**Assignment**
Transcribe each record below word for word.

Segment Start: Entries shown

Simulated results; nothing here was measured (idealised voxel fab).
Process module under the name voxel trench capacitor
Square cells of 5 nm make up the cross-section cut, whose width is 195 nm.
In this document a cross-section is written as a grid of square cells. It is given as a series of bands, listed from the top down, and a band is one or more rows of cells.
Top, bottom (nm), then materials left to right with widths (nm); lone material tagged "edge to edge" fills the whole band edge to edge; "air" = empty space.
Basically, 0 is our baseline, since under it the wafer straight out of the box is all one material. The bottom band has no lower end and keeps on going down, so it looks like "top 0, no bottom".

Segment End: Entries shown

**Result**
Simulated results; nothing here was measured (idealised voxel fab).
Process module under the name voxel trench capacitor
Square cells of 5 nm make up the cross-section cut, whose width is 195 nm.
In this document a cross-section is written as a grid of square cells. It is given as a series of bands, listed from the top down, and a band is one or more rows of cells.
Top, bottom (nm), then materials left to right with widths (nm); lone material tagged "edge to edge" fills the whole band edge to edge; "air" = empty space.
Basically, 0 is our baseline, since under it the wafer straight out of the box is all one material. The bottom band has no lower end and keeps on going down, so it looks like "top 0, no bottom".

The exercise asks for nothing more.